========================================
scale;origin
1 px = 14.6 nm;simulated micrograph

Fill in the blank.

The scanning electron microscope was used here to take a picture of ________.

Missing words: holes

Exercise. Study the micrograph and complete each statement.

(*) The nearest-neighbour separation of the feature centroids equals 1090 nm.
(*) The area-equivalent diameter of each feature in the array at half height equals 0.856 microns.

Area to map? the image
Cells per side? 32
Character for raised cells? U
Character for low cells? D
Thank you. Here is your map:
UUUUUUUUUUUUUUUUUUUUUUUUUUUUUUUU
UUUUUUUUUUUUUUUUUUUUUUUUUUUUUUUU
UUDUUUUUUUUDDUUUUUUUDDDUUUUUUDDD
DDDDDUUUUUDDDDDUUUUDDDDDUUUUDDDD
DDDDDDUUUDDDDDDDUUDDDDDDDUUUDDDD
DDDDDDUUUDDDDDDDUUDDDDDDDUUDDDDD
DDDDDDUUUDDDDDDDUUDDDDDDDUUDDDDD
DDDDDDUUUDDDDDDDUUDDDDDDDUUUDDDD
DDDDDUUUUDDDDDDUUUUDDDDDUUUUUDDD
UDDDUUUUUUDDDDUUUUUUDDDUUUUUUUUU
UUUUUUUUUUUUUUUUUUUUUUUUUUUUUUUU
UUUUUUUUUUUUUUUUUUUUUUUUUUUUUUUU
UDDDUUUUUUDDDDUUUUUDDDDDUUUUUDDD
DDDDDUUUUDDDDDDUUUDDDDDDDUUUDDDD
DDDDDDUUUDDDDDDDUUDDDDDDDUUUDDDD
========================================

## EXERCISE
A verbatim copy of every entry is required.

## PROBLEM SOLUTION
scale;origin
1 px = 14.6 nm;simulated micrograph

Fill in the blank.

The scanning electron microscope was used here to take a picture of ________.

Missing words: holes

Exercise. Study the micrograph and complete each statement.

(*) The nearest-neighbour separation of the feature centroids equals 1090 nm.
(*) The area-equivalent diameter of each feature in the array at half height equals 0.856 microns.

Area to map? the image
Cells per side? 32
Character for raised cells? U
Character for low cells? D
Thank you. Here is your map:
UUUUUUUUUUUUUUUUUUUUUUUUUUUUUUUU
UUUUUUUUUUUUUUUUUUUUUUUUUUUUUUUU
UUDUUUUUUUUDDUUUUUUUDDDUUUUUUDDD
DDDDDUUUUUDDDDDUUUUDDDDDUUUUDDDD
DDDDDDUUUDDDDDDDUUDDDDDDDUUUDDDD
DDDDDDUUUDDDDDDDUUDDDDDDDUUDDDDD
DDDDDDUUUDDDDDDDUUDDDDDDDUUDDDDD
DDDDDDUUUDDDDDDDUUDDDDDDDUUUDDDD
DDDDDUUUUDDDDDDUUUUDDDDDUUUUUDDD
UDDDUUUUUUDDDDUUUUUUDDDUUUUUUUUU
UUUUUUUUUUUUUUUUUUUUUUUUUUUUUUUU
UUUUUUUUUUUUUUUUUUUUUUUUUUUUUUUU
UDDDUUUUUUDDDDUUUUUDDDDDUUUUUDDD
DDDDDUUUUDDDDDDUUUDDDDDDDUUUDDDD
DDDDDDUUUDDDDDDDUUDDDDDDDUUUDDDD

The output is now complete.